## Data excerpts:
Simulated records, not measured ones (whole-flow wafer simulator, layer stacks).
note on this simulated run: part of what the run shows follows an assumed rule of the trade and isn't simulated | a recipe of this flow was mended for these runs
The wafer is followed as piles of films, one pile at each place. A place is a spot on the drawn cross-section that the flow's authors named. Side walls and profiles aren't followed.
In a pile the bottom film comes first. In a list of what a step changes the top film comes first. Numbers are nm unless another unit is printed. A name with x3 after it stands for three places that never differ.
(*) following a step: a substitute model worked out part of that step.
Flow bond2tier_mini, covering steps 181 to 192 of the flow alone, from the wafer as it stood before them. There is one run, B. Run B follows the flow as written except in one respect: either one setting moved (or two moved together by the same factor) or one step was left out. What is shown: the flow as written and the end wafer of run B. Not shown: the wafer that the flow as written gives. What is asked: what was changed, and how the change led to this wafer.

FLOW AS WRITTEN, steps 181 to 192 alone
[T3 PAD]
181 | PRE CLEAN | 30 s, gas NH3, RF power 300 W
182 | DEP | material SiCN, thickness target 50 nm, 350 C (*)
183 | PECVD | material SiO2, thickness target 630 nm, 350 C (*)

## Work order:
Word for word, set down every line of the material above.

## Exercise result:
Simulated records, not measured ones (whole-flow wafer simulator, layer stacks).
note on this simulated run: part of what the run shows follows an assumed rule of the trade and isn't simulated | a recipe of this flow was mended for these runs
The wafer is followed as piles of films, one pile at each place. A place is a spot on the drawn cross-section that the flow's authors named. Side walls and profiles aren't followed.
In a pile the bottom film comes first. In a list of what a step changes the top film comes first. Numbers are nm unless another unit is printed. A name with x3 after it stands for three places that never differ.
(*) following a step: a substitute model worked out part of that step.
Flow bond2tier_mini, covering steps 181 to 192 of the flow alone, from the wafer as it stood before them. There is one run, B. Run B follows the flow as written except in one respect: either one setting moved (or two moved together by the same factor) or one step was left out. What is shown: the flow as written and the end wafer of run B. Not shown: the wafer that the flow as written gives. What is asked: what was changed, and how the change led to this wafer.

FLOW AS WRITTEN, steps 181 to 192 alone
[T3 PAD]
181 | PRE CLEAN | 30 s, gas NH3, RF power 300 W
182 | DEP | material SiCN, thickness target 50 nm, 350 C (*)
183 | PECVD | material SiO2, thickness target 630 nm, 350 C (*)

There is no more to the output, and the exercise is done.